+++
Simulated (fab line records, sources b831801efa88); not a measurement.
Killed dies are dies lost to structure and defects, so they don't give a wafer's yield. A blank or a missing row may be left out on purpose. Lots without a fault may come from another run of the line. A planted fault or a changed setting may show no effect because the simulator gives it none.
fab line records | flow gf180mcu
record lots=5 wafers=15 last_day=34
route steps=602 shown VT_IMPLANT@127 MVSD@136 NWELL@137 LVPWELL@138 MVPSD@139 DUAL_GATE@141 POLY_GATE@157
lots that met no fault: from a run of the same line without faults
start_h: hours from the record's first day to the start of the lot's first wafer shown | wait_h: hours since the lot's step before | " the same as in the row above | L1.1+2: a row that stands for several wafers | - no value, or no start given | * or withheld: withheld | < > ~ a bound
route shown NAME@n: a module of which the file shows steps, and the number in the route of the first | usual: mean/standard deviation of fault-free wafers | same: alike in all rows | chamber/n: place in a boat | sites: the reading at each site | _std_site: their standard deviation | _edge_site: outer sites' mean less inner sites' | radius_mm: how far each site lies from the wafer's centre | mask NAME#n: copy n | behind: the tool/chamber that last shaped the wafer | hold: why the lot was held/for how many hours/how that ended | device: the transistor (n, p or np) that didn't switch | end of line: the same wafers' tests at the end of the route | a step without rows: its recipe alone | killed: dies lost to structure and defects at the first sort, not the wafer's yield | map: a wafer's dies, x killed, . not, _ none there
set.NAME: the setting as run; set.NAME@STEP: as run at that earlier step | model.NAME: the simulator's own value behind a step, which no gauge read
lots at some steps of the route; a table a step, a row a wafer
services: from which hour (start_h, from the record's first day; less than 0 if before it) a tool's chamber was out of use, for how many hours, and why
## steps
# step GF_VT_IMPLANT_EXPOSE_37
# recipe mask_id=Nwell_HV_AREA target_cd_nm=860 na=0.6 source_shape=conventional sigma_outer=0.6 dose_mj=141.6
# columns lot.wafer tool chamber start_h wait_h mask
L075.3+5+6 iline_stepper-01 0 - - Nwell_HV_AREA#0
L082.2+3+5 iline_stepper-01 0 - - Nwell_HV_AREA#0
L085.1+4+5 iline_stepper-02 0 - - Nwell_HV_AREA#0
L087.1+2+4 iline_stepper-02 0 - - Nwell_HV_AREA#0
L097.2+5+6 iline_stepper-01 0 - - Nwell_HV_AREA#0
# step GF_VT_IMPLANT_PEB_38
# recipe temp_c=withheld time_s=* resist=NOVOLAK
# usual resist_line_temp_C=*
+++

— Activity —
Write out exactly the lines that fall from the line with "L087.1+2+4 iline_stepper-02 0" to the line with "# recipe temp_c=withheld" in the records above, keeping both ends.

— Exercise solution —
L087.1+2+4 iline_stepper-02 0 - - Nwell_HV_AREA#0
L097.2+5+6 iline_stepper-01 0 - - Nwell_HV_AREA#0
# step GF_VT_IMPLANT_PEB_38
# recipe temp_c=withheld time_s=* resist=NOVOLAK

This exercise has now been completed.